→ **Extracted data**:
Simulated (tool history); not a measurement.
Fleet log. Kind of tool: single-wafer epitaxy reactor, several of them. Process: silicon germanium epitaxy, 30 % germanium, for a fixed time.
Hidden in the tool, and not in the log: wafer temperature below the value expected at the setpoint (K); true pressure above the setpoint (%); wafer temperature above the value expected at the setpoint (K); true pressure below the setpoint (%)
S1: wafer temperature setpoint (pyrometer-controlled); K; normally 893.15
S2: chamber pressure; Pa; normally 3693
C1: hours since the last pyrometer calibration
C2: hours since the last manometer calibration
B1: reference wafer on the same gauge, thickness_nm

→ **Requirement**:
From the first line to the last, retype the material exactly.

→ **Task result**:
Simulated (tool history); not a measurement.
Fleet log. Kind of tool: single-wafer epitaxy reactor, several of them. Process: silicon germanium epitaxy, 30 % germanium, for a fixed time.
Hidden in the tool, and not in the log: wafer temperature below the value expected at the setpoint (K); true pressure above the setpoint (%); wafer temperature above the value expected at the setpoint (K); true pressure below the setpoint (%)
S1: wafer temperature setpoint (pyrometer-controlled); K; normally 893.15
S2: chamber pressure; Pa; normally 3693
C1: hours since the last pyrometer calibration
C2: hours since the last manometer calibration
B1: reference wafer on the same gauge, thickness_nm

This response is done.